........

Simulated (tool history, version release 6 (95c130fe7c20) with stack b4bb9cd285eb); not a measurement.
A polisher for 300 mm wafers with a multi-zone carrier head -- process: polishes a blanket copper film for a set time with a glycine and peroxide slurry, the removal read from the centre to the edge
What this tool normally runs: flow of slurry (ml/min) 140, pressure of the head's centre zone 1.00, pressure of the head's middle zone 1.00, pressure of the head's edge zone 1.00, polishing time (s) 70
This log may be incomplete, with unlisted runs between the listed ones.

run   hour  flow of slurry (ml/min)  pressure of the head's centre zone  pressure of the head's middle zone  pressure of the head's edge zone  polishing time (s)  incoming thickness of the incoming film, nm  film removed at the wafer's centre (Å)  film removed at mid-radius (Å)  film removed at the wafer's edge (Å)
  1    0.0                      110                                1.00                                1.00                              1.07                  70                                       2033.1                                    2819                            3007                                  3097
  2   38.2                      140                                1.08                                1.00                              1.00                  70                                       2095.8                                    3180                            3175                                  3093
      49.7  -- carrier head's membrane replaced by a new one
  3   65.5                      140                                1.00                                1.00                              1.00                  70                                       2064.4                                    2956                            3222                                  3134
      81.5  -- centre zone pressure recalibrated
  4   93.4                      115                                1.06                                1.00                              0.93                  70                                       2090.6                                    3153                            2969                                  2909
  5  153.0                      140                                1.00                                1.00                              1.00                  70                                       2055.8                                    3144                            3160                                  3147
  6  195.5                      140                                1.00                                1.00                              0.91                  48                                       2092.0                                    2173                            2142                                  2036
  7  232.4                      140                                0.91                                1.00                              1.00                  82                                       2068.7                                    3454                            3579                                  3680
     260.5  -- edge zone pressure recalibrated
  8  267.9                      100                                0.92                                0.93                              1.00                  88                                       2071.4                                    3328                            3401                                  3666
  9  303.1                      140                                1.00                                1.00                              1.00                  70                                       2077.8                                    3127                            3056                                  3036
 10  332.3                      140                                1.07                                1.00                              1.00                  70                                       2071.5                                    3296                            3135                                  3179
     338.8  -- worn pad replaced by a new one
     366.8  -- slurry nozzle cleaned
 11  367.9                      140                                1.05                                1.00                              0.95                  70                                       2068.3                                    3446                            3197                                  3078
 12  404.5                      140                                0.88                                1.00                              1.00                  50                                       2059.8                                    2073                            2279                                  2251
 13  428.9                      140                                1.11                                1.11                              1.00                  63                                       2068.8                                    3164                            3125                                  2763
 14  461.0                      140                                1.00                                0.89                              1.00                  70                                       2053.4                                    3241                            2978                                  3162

........

Retype the entries exactly from the first line, stopping after the line with "wafer's edge (Å)".

Response:
Simulated (tool history, version release 6 (95c130fe7c20) with stack b4bb9cd285eb); not a measurement.
A polisher for 300 mm wafers with a multi-zone carrier head -- process: polishes a blanket copper film for a set time with a glycine and peroxide slurry, the removal read from the centre to the edge
What this tool normally runs: flow of slurry (ml/min) 140, pressure of the head's centre zone 1.00, pressure of the head's middle zone 1.00, pressure of the head's edge zone 1.00, polishing time (s) 70
This log may be incomplete, with unlisted runs between the listed ones.

run   hour  flow of slurry (ml/min)  pressure of the head's centre zone  pressure of the head's middle zone  pressure of the head's edge zone  polishing time (s)  incoming thickness of the incoming film, nm  film removed at the wafer's centre (Å)  film removed at mid-radius (Å)  film removed at the wafer's edge (Å)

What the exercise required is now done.